Requirement.
Set the listing down again, exactly as it stands below.

==================================================

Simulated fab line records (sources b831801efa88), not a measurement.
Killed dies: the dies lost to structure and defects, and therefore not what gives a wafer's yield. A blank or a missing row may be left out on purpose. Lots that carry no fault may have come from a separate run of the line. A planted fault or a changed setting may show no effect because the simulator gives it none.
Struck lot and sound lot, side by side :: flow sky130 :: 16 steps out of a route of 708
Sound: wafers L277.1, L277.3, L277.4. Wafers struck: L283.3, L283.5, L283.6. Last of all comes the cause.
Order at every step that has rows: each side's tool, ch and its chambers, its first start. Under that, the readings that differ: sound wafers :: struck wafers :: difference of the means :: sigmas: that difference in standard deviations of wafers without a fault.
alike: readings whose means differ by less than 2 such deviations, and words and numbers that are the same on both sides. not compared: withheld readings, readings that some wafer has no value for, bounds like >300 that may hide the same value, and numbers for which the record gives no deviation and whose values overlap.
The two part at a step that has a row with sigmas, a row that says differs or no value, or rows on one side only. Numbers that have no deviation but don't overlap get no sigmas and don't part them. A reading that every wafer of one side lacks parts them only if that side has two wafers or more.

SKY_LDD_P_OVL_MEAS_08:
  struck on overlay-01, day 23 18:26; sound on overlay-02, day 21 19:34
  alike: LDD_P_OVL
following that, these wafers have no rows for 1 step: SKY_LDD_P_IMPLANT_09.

==================================================

Your response.
Simulated fab line records (sources b831801efa88), not a measurement.
Killed dies: the dies lost to structure and defects, and therefore not what gives a wafer's yield. A blank or a missing row may be left out on purpose. Lots that carry no fault may have come from a separate run of the line. A planted fault or a changed setting may show no effect because the simulator gives it none.
Struck lot and sound lot, side by side :: flow sky130 :: 16 steps out of a route of 708
Sound: wafers L277.1, L277.3, L277.4. Wafers struck: L283.3, L283.5, L283.6. Last of all comes the cause.
Order at every step that has rows: each side's tool, ch and its chambers, its first start. Under that, the readings that differ: sound wafers :: struck wafers :: difference of the means :: sigmas: that difference in standard deviations of wafers without a fault.
alike: readings whose means differ by less than 2 such deviations, and words and numbers that are the same on both sides. not compared: withheld readings, readings that some wafer has no value for, bounds like >300 that may hide the same value, and numbers for which the record gives no deviation and whose values overlap.
The two part at a step that has a row with sigmas, a row that says differs or no value, or rows on one side only. Numbers that have no deviation but don't overlap get no sigmas and don't part them. A reading that every wafer of one side lacks parts them only if that side has two wafers or more.

SKY_LDD_P_OVL_MEAS_08:
  struck on overlay-01, day 23 18:26; sound on overlay-02, day 21 19:34
  alike: LDD_P_OVL
following that, these wafers have no rows for 1 step: SKY_LDD_P_IMPLANT_09.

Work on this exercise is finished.